------ Source material

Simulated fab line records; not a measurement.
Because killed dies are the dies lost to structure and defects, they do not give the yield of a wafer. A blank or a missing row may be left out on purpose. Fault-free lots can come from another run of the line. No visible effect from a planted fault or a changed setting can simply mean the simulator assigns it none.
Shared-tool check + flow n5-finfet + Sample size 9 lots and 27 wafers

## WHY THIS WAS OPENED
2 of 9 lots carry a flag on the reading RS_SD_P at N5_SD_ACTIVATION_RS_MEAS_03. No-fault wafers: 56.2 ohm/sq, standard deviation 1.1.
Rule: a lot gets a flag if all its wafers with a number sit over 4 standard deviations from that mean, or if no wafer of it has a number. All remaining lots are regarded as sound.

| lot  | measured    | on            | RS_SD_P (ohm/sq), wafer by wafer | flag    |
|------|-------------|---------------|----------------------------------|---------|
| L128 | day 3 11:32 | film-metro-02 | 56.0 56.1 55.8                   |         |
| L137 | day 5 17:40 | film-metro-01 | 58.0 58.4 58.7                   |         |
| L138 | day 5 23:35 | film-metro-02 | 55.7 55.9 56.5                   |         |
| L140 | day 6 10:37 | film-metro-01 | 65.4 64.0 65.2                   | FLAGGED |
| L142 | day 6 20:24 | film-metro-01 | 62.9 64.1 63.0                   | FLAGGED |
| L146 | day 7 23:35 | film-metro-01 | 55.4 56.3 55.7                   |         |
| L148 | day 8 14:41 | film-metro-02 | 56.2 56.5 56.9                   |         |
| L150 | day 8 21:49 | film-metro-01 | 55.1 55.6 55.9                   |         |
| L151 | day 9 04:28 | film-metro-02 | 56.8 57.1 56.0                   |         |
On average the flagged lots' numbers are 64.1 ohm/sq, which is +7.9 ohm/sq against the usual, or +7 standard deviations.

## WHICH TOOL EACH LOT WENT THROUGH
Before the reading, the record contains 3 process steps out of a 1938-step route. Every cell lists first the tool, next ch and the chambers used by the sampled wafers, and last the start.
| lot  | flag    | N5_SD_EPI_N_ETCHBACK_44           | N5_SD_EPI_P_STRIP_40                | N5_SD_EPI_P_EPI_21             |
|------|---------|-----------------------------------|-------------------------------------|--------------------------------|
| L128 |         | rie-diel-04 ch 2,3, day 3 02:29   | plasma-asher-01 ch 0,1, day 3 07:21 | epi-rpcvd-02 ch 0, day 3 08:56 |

------------

* _Work item_
Above are the entries. Output exactly the lines beginning with the line that has "## WHICH TOOL EACH LOT WENT THROUGH" and ending with the line that has "Before the reading, the".

* _Written solution_
## WHICH TOOL EACH LOT WENT THROUGH
Before the reading, the record contains 3 process steps out of a 1938-step route. Every cell lists first the tool, next ch and the chambers used by the sampled wafers, and last the start.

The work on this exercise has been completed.